**ASSIGNMENT**
Reproduce the material that follows exactly, with no line left out.

- - - - - - -

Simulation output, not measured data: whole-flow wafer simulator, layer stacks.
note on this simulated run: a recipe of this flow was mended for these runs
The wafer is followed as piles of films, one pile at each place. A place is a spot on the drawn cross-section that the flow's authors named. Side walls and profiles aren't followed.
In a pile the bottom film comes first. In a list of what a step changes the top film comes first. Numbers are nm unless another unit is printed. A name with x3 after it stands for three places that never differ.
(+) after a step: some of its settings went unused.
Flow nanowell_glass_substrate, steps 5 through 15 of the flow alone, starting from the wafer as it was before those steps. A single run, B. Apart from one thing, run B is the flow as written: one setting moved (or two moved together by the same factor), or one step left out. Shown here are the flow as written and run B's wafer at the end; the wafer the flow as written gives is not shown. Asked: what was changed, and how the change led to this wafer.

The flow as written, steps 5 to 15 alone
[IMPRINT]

- - - - - - -

**WORKED SOLUTION**
Simulation output, not measured data: whole-flow wafer simulator, layer stacks.
note on this simulated run: a recipe of this flow was mended for these runs
The wafer is followed as piles of films, one pile at each place. A place is a spot on the drawn cross-section that the flow's authors named. Side walls and profiles aren't followed.
In a pile the bottom film comes first. In a list of what a step changes the top film comes first. Numbers are nm unless another unit is printed. A name with x3 after it stands for three places that never differ.
(+) after a step: some of its settings went unused.
Flow nanowell_glass_substrate, steps 5 through 15 of the flow alone, starting from the wafer as it was before those steps. A single run, B. Apart from one thing, run B is the flow as written: one setting moved (or two moved together by the same factor), or one step left out. Shown here are the flow as written and run B's wafer at the end; the wafer the flow as written gives is not shown. Asked: what was changed, and how the change led to this wafer.

The flow as written, steps 5 to 15 alone
[IMPRINT]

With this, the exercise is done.